===== Record excerpts =====

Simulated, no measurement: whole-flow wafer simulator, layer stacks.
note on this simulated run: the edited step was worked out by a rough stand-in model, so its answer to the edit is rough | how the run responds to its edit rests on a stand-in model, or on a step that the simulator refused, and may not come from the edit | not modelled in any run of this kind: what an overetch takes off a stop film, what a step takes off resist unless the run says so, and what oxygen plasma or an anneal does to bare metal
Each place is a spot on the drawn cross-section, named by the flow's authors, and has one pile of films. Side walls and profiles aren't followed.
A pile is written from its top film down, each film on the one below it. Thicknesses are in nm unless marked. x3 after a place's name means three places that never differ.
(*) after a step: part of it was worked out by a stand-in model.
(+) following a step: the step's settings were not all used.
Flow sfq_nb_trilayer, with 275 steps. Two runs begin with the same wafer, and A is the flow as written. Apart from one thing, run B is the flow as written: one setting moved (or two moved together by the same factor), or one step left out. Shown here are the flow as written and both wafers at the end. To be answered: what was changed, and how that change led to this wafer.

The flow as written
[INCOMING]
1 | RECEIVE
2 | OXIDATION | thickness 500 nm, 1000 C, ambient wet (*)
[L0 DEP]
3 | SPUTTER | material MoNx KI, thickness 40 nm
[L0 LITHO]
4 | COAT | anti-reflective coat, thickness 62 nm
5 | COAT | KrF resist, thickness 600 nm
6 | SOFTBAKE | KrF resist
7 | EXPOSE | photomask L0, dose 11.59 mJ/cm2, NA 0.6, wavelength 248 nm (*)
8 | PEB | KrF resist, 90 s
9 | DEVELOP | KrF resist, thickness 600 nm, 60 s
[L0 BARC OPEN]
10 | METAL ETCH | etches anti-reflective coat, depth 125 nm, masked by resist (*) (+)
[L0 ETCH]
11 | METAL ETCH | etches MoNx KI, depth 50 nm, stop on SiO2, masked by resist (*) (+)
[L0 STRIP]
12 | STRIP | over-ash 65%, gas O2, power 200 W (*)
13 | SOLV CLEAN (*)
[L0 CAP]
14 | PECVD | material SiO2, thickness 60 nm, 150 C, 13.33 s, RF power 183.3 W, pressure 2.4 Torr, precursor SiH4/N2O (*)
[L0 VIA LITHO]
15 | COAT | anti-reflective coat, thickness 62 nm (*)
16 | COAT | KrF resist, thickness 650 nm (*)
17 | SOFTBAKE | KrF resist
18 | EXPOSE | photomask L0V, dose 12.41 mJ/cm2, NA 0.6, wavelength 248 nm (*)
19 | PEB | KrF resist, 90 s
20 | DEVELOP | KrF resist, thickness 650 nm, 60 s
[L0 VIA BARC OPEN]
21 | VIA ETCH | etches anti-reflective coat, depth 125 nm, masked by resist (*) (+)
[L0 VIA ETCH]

=====

- [Requirement]: Retype exactly, and only, the lines above from the one where "6 | SOFTBAKE | KrF resist" occurs up to and including the one where "21 | VIA ETCH" occurs.

- [Written answer]:
6 | SOFTBAKE | KrF resist
7 | EXPOSE | photomask L0, dose 11.59 mJ/cm2, NA 0.6, wavelength 248 nm (*)
8 | PEB | KrF resist, 90 s
9 | DEVELOP | KrF resist, thickness 600 nm, 60 s
[L0 BARC OPEN]
10 | METAL ETCH | etches anti-reflective coat, depth 125 nm, masked by resist (*) (+)
[L0 ETCH]
11 | METAL ETCH | etches MoNx KI, depth 50 nm, stop on SiO2, masked by resist (*) (+)
[L0 STRIP]
12 | STRIP | over-ash 65%, gas O2, power 200 W (*)
13 | SOLV CLEAN (*)
[L0 CAP]
14 | PECVD | material SiO2, thickness 60 nm, 150 C, 13.33 s, RF power 183.3 W, pressure 2.4 Torr, precursor SiH4/N2O (*)
[L0 VIA LITHO]
15 | COAT | anti-reflective coat, thickness 62 nm (*)
16 | COAT | KrF resist, thickness 650 nm (*)
17 | SOFTBAKE | KrF resist
18 | EXPOSE | photomask L0V, dose 12.41 mJ/cm2, NA 0.6, wavelength 248 nm (*)
19 | PEB | KrF resist, 90 s
20 | DEVELOP | KrF resist, thickness 650 nm, 60 s
[L0 VIA BARC OPEN]
21 | VIA ETCH | etches anti-reflective coat, depth 125 nm, masked by resist (*) (+)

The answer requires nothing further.